■ **Requirement**: Within the records below is a range that opens at the line with "A polisher for" and closes at the line with "S3: speed of the pad under the wafer; m/s". Return that range word for word, both ends included, and only that range.

■ **Source material**:
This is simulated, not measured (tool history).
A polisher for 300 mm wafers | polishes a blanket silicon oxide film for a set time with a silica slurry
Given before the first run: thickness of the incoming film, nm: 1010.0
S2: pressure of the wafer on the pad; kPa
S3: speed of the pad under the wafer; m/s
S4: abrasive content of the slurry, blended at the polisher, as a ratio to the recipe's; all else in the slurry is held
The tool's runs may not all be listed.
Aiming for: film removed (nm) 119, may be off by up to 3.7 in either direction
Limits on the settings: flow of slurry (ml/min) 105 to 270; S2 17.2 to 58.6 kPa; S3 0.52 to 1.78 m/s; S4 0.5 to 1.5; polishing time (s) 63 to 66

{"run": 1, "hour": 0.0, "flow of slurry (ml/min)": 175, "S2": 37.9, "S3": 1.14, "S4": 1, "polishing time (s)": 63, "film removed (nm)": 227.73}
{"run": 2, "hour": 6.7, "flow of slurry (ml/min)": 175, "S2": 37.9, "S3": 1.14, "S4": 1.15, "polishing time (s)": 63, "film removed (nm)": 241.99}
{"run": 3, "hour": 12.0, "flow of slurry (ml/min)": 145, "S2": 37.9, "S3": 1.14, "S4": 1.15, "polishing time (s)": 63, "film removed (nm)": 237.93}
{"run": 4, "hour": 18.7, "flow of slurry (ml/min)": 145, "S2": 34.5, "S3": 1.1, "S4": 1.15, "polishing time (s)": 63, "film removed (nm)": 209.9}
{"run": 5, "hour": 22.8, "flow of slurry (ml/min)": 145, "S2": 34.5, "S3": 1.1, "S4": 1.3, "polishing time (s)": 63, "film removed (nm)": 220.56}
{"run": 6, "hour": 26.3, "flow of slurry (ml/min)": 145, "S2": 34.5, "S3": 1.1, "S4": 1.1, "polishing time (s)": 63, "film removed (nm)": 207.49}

■ **Problem solution**:
A polisher for 300 mm wafers | polishes a blanket silicon oxide film for a set time with a silica slurry
Given before the first run: thickness of the incoming film, nm: 1010.0
S2: pressure of the wafer on the pad; kPa
S3: speed of the pad under the wafer; m/s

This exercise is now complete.